---*---

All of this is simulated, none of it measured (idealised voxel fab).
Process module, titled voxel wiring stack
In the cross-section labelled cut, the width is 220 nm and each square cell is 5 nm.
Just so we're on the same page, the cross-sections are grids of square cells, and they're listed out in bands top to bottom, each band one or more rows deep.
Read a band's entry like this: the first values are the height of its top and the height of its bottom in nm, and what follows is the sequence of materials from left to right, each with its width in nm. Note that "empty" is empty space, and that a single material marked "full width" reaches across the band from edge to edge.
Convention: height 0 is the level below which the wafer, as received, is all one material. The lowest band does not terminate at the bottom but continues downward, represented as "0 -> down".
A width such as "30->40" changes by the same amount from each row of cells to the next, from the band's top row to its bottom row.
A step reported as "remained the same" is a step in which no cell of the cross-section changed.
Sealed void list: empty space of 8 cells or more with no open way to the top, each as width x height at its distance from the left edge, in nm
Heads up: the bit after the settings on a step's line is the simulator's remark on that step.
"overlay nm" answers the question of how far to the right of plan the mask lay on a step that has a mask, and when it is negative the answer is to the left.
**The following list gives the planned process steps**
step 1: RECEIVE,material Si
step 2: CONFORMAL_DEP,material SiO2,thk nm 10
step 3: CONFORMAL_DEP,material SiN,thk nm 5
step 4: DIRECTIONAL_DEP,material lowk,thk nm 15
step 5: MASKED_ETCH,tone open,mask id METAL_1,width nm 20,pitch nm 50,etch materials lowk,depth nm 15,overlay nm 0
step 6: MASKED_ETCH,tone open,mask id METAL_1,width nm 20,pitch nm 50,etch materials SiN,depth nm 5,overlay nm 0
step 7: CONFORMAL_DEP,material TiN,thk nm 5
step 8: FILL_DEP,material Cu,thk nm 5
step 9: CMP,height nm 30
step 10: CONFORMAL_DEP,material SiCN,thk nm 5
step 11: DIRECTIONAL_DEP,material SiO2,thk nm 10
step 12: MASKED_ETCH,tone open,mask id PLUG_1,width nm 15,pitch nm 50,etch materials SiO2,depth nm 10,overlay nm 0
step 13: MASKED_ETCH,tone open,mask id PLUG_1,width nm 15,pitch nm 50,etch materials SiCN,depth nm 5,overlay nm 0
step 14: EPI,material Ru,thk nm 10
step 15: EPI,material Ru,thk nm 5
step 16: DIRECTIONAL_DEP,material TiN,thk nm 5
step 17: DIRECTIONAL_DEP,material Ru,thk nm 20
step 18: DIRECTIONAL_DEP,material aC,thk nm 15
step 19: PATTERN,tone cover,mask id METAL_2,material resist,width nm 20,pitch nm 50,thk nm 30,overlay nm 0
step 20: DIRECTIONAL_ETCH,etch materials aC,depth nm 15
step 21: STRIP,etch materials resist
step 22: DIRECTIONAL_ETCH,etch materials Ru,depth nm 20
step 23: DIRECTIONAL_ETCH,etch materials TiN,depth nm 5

---*---

● WORK ITEM
Take the lines from the top of the data through the one that contains "step 4: DIRECTIONAL_DEP,material" and copy them exactly, leaving out every line after it.

● YOUR SOLUTION
All of this is simulated, none of it measured (idealised voxel fab).
Process module, titled voxel wiring stack
In the cross-section labelled cut, the width is 220 nm and each square cell is 5 nm.
Just so we're on the same page, the cross-sections are grids of square cells, and they're listed out in bands top to bottom, each band one or more rows deep.
Read a band's entry like this: the first values are the height of its top and the height of its bottom in nm, and what follows is the sequence of materials from left to right, each with its width in nm. Note that "empty" is empty space, and that a single material marked "full width" reaches across the band from edge to edge.
Convention: height 0 is the level below which the wafer, as received, is all one material. The lowest band does not terminate at the bottom but continues downward, represented as "0 -> down".
A width such as "30->40" changes by the same amount from each row of cells to the next, from the band's top row to its bottom row.
A step reported as "remained the same" is a step in which no cell of the cross-section changed.
Sealed void list: empty space of 8 cells or more with no open way to the top, each as width x height at its distance from the left edge, in nm
Heads up: the bit after the settings on a step's line is the simulator's remark on that step.
"overlay nm" answers the question of how far to the right of plan the mask lay on a step that has a mask, and when it is negative the answer is to the left.
**The following list gives the planned process steps**
step 1: RECEIVE,material Si
step 2: CONFORMAL_DEP,material SiO2,thk nm 10
step 3: CONFORMAL_DEP,material SiN,thk nm 5
step 4: DIRECTIONAL_DEP,material lowk,thk nm 15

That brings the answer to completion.